Of the lines in the data below, write out exactly those from the one holding "alike: cd_nm" through the one holding "sound on rie_diel-04 ch 0,2,3;", both included.

MATERIAL PROVIDED

++++++++

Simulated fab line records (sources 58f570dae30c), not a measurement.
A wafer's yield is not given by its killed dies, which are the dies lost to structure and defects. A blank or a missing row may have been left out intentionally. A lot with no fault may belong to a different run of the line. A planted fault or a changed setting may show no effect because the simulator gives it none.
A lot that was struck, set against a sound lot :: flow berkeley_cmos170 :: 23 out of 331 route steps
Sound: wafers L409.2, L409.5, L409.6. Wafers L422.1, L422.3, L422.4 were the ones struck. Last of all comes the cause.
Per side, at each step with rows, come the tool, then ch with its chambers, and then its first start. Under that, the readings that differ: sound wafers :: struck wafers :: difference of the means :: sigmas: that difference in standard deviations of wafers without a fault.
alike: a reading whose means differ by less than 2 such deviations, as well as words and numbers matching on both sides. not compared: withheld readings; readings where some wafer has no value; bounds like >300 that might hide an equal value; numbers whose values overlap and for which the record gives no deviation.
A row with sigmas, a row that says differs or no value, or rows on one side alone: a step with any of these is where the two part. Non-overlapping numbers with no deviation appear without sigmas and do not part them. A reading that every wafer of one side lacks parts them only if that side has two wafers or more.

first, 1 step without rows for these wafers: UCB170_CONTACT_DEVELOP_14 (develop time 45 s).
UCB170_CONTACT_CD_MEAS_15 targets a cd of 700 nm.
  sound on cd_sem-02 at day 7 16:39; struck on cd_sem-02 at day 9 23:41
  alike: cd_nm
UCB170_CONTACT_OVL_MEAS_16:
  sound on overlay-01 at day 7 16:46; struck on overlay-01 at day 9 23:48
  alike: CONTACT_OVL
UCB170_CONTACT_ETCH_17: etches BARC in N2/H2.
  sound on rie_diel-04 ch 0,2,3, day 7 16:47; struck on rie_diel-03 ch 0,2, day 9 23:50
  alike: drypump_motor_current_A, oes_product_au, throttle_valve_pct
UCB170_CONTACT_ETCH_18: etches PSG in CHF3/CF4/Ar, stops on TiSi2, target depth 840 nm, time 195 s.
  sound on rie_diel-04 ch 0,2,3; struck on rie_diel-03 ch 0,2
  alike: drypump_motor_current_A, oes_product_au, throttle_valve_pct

++++++++

REPLY
  alike: cd_nm
UCB170_CONTACT_OVL_MEAS_16:
  sound on overlay-01 at day 7 16:46; struck on overlay-01 at day 9 23:48
  alike: CONTACT_OVL
UCB170_CONTACT_ETCH_17: etches BARC in N2/H2.
  sound on rie_diel-04 ch 0,2,3, day 7 16:47; struck on rie_diel-03 ch 0,2, day 9 23:50
  alike: drypump_motor_current_A, oes_product_au, throttle_valve_pct
UCB170_CONTACT_ETCH_18: etches PSG in CHF3/CF4/Ar, stops on TiSi2, target depth 840 nm, time 195 s.
  sound on rie_diel-04 ch 0,2,3; struck on rie_diel-03 ch 0,2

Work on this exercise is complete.